--- BRIEF ---
Stop after the line with "pellet_temperature_c: temperature to"; until then, please copy every line of the records word for word from the first.

§ §

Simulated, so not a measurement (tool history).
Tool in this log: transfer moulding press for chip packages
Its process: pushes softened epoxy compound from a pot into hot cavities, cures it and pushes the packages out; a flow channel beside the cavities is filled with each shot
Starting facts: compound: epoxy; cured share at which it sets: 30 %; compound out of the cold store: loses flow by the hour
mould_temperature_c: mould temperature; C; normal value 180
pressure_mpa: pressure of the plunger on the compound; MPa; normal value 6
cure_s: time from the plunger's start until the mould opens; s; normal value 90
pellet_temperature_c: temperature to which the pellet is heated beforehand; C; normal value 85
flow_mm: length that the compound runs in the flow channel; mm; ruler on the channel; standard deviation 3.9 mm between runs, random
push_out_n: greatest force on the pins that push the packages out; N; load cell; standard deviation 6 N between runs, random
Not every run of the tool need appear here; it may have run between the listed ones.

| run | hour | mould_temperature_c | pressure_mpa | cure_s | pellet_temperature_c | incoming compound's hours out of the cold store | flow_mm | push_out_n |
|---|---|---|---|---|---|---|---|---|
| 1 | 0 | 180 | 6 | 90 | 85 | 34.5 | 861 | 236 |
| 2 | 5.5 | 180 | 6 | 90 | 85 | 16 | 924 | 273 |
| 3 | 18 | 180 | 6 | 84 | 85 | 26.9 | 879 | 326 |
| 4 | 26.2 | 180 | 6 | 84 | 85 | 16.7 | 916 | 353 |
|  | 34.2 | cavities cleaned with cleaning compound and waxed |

§ §

--- EXPECTED ANSWER ---
Simulated, so not a measurement (tool history).
Tool in this log: transfer moulding press for chip packages
Its process: pushes softened epoxy compound from a pot into hot cavities, cures it and pushes the packages out; a flow channel beside the cavities is filled with each shot
Starting facts: compound: epoxy; cured share at which it sets: 30 %; compound out of the cold store: loses flow by the hour
mould_temperature_c: mould temperature; C; normal value 180
pressure_mpa: pressure of the plunger on the compound; MPa; normal value 6
cure_s: time from the plunger's start until the mould opens; s; normal value 90
pellet_temperature_c: temperature to which the pellet is heated beforehand; C; normal value 85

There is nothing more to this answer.